#### Work instruction
Give back the lines of the records exactly, starting at the first and ending at the one with "Log of one tool: a".

====

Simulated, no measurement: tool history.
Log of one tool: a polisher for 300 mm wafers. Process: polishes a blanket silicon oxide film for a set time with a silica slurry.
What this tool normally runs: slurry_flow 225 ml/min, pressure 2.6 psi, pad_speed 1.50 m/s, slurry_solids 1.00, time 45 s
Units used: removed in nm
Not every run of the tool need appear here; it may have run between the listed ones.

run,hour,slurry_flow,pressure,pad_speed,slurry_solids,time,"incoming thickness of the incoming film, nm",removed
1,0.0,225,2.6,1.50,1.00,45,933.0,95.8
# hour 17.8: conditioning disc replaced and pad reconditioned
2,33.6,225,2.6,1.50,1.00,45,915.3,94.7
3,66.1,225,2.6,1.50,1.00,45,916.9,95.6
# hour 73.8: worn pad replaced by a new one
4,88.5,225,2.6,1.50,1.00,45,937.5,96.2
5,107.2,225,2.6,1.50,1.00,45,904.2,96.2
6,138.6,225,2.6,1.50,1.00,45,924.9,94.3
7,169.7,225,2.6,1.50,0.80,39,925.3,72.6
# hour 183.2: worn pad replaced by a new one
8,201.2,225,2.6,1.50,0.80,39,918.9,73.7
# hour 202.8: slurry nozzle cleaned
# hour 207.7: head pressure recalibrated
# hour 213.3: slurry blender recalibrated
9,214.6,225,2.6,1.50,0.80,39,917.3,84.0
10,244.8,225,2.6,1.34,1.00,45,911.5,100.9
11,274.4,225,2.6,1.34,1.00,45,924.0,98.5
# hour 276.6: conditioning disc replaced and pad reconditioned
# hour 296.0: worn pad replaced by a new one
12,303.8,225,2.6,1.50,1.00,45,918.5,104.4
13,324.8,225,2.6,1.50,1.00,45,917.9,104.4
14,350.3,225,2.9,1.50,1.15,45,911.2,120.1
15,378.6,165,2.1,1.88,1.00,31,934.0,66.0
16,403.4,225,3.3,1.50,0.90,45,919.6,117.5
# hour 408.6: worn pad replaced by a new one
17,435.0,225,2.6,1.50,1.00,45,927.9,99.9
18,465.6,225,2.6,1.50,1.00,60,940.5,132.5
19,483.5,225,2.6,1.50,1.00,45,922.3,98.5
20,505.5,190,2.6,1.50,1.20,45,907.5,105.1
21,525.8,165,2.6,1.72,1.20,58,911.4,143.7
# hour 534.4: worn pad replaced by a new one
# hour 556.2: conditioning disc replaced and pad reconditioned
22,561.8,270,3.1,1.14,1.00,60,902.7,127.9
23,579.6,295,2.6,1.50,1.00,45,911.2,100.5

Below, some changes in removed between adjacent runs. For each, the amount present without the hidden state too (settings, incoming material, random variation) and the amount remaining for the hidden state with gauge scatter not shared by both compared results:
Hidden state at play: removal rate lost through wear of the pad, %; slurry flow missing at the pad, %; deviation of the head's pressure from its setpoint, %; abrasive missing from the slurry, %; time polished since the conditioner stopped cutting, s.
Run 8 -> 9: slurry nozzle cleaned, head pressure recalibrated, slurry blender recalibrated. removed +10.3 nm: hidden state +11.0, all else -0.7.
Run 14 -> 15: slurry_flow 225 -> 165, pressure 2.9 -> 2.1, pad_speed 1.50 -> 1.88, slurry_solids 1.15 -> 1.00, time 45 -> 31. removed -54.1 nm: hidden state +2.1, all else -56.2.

====

#### Solution
Simulated, no measurement: tool history.
Log of one tool: a polisher for 300 mm wafers. Process: polishes a blanket silicon oxide film for a set time with a silica slurry.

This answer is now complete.